— TASK ITEM —
Please copy every line of the material exactly.

Segment Start: GIVEN ENTRIES
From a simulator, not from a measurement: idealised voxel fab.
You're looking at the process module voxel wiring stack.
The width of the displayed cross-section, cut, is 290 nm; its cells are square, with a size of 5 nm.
Segment End: GIVEN ENTRIES

— EXERCISE RESPONSE —
From a simulator, not from a measurement: idealised voxel fab.
You're looking at the process module voxel wiring stack.
The width of the displayed cross-section, cut, is 290 nm; its cells are square, with a size of 5 nm.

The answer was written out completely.